**Excerpted data**
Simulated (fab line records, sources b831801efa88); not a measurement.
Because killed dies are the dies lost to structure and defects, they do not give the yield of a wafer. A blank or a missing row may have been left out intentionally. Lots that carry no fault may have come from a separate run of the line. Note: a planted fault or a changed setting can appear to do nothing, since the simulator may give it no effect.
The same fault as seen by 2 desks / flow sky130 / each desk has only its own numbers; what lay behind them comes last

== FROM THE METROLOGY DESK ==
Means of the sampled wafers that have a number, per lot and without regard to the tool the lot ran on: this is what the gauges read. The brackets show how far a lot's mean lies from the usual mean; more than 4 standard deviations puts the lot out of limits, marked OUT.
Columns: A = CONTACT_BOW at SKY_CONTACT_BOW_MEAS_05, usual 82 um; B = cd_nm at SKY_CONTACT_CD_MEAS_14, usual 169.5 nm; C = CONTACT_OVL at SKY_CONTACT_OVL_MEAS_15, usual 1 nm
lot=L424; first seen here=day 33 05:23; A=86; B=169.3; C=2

**Work order**
Quote the data in full, keeping each word unchanged.

**Written answer**
Simulated (fab line records, sources b831801efa88); not a measurement.
Because killed dies are the dies lost to structure and defects, they do not give the yield of a wafer. A blank or a missing row may have been left out intentionally. Lots that carry no fault may have come from a separate run of the line. Note: a planted fault or a changed setting can appear to do nothing, since the simulator may give it no effect.
The same fault as seen by 2 desks / flow sky130 / each desk has only its own numbers; what lay behind them comes last

== FROM THE METROLOGY DESK ==
Means of the sampled wafers that have a number, per lot and without regard to the tool the lot ran on: this is what the gauges read. The brackets show how far a lot's mean lies from the usual mean; more than 4 standard deviations puts the lot out of limits, marked OUT.
Columns: A = CONTACT_BOW at SKY_CONTACT_BOW_MEAS_05, usual 82 um; B = cd_nm at SKY_CONTACT_CD_MEAS_14, usual 169.5 nm; C = CONTACT_OVL at SKY_CONTACT_OVL_MEAS_15, usual 1 nm
lot=L424; first seen here=day 33 05:23; A=86; B=169.3; C=2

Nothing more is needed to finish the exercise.